§ Given information
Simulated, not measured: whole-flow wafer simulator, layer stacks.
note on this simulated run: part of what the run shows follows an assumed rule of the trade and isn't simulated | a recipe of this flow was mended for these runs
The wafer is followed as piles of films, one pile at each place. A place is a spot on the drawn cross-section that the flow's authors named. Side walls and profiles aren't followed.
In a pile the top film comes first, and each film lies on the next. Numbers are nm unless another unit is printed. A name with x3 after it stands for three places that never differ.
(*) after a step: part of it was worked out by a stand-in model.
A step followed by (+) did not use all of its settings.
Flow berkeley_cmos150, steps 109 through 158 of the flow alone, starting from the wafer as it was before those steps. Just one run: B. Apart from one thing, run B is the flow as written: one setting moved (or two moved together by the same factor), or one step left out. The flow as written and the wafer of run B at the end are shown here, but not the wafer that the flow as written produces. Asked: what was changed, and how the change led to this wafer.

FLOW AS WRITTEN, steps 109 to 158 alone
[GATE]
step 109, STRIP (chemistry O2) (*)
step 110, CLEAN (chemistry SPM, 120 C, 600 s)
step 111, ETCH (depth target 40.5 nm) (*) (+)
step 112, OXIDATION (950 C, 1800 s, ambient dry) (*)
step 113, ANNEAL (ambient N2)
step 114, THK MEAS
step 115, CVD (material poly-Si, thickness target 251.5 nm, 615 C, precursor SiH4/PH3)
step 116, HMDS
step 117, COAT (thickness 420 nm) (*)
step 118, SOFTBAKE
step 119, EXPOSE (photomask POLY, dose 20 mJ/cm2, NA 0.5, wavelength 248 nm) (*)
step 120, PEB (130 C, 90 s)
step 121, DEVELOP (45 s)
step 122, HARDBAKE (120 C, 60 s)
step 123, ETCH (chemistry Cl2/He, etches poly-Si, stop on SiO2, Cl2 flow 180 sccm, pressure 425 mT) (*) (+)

§ Action item
All lines above from the one containing "step 110, CLEAN (chemistry SPM, 120 C, 600 s)" to the one containing "step 122, HARDBAKE (120 C, 60 s)" must be repeated exactly, both lines included, and no others.

§ Answer space
step 110, CLEAN (chemistry SPM, 120 C, 600 s)
step 111, ETCH (depth target 40.5 nm) (*) (+)
step 112, OXIDATION (950 C, 1800 s, ambient dry) (*)
step 113, ANNEAL (ambient N2)
step 114, THK MEAS
step 115, CVD (material poly-Si, thickness target 251.5 nm, 615 C, precursor SiH4/PH3)
step 116, HMDS
step 117, COAT (thickness 420 nm) (*)
step 118, SOFTBAKE
step 119, EXPOSE (photomask POLY, dose 20 mJ/cm2, NA 0.5, wavelength 248 nm) (*)
step 120, PEB (130 C, 90 s)
step 121, DEVELOP (45 s)
step 122, HARDBAKE (120 C, 60 s)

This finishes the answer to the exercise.